::::::
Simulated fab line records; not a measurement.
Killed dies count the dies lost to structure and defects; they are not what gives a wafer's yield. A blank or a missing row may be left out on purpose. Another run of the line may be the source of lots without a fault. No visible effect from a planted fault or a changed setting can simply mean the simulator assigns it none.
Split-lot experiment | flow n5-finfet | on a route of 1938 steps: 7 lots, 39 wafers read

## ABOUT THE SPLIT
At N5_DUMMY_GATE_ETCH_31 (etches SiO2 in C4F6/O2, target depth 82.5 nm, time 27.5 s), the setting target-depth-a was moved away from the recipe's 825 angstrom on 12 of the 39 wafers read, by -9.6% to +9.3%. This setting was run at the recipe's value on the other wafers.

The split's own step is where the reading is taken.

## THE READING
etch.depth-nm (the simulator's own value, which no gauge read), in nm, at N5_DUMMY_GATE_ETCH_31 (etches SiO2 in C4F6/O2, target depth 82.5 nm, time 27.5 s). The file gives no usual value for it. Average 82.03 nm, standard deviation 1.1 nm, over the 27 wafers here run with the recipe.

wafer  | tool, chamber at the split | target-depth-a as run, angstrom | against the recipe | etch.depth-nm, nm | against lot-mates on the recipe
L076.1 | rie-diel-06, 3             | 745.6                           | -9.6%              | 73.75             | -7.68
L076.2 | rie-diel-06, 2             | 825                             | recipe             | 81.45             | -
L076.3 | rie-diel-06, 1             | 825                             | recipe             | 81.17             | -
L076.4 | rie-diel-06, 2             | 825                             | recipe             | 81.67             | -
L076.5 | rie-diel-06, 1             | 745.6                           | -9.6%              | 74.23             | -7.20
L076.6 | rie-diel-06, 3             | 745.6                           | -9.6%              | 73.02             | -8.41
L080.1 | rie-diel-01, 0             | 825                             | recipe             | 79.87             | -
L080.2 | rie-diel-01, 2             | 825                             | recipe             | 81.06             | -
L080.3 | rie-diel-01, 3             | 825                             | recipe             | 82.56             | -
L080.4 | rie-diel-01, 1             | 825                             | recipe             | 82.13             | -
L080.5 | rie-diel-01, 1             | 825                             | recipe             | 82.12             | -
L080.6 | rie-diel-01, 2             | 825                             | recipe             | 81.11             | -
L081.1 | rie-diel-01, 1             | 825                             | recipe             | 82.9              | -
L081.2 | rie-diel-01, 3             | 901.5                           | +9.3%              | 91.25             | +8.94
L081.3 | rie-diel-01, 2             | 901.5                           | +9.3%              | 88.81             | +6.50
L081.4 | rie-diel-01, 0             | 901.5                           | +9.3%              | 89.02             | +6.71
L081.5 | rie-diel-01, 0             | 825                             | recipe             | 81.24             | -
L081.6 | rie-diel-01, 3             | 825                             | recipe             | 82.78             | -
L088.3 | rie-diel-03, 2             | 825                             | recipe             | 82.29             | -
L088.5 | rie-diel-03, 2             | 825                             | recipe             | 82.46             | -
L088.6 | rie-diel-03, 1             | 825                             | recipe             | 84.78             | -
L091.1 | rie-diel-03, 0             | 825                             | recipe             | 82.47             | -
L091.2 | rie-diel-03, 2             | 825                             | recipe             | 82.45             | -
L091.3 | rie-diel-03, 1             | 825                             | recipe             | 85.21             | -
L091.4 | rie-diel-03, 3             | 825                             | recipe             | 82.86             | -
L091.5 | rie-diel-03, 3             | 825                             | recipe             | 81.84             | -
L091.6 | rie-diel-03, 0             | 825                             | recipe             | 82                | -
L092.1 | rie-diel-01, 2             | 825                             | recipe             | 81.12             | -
::::::

◆ Work item: In the entries above, find the line holding "L081.5 | rie-diel-01, 0" and the line holding "L088.3 | rie-diel-03, 2", then retype exactly those two lines and every line between them, and nothing else.

◆ Exercise answer:
L081.5 | rie-diel-01, 0             | 825                             | recipe             | 81.24             | -
L081.6 | rie-diel-01, 3             | 825                             | recipe             | 82.78             | -
L088.3 | rie-diel-03, 2             | 825                             | recipe             | 82.29             | -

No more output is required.